_RECORD SET_.
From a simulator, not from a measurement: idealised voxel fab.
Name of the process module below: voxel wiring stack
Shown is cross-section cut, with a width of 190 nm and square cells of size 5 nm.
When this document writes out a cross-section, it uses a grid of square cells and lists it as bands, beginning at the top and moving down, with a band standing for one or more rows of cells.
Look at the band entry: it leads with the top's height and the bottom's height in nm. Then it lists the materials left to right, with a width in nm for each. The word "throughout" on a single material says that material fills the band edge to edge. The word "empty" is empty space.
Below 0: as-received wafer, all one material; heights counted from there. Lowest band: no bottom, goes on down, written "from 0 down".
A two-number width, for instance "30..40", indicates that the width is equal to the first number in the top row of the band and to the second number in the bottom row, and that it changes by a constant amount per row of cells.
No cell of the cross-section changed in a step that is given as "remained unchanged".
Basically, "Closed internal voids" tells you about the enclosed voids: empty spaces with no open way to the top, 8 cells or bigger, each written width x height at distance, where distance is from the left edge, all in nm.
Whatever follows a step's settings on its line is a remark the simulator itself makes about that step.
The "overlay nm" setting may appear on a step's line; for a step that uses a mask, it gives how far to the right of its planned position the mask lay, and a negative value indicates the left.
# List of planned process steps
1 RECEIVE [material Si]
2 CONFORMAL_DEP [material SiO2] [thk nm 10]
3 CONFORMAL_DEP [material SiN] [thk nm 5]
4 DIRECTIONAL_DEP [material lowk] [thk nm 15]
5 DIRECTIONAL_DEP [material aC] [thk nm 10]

_TASK ITEM_. Exactly repeat the lines above, from the opening line through the one with "Look at the", and include nothing else.

_EXERCISE RESPONSE_.
From a simulator, not from a measurement: idealised voxel fab.
Name of the process module below: voxel wiring stack
Shown is cross-section cut, with a width of 190 nm and square cells of size 5 nm.
When this document writes out a cross-section, it uses a grid of square cells and lists it as bands, beginning at the top and moving down, with a band standing for one or more rows of cells.
Look at the band entry: it leads with the top's height and the bottom's height in nm. Then it lists the materials left to right, with a width in nm for each. The word "throughout" on a single material says that material fills the band edge to edge. The word "empty" is empty space.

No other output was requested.